#### [Requirement]
Write out the listing in full, matching it word for word.

== Raw data ==

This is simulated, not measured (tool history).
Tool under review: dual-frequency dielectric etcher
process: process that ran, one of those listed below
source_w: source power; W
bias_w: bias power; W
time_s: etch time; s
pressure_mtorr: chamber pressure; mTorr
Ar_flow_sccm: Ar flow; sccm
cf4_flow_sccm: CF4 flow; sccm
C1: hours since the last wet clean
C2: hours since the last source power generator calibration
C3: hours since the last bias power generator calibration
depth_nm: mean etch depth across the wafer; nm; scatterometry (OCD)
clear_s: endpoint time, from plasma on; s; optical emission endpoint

===

#### [Task response]
This is simulated, not measured (tool history).
Tool under review: dual-frequency dielectric etcher
process: process that ran, one of those listed below
source_w: source power; W
bias_w: bias power; W
time_s: etch time; s
pressure_mtorr: chamber pressure; mTorr
Ar_flow_sccm: Ar flow; sccm
cf4_flow_sccm: CF4 flow; sccm
C1: hours since the last wet clean
C2: hours since the last source power generator calibration
C3: hours since the last bias power generator calibration
depth_nm: mean etch depth across the wafer; nm; scatterometry (OCD)
clear_s: endpoint time, from plasma on; s; optical emission endpoint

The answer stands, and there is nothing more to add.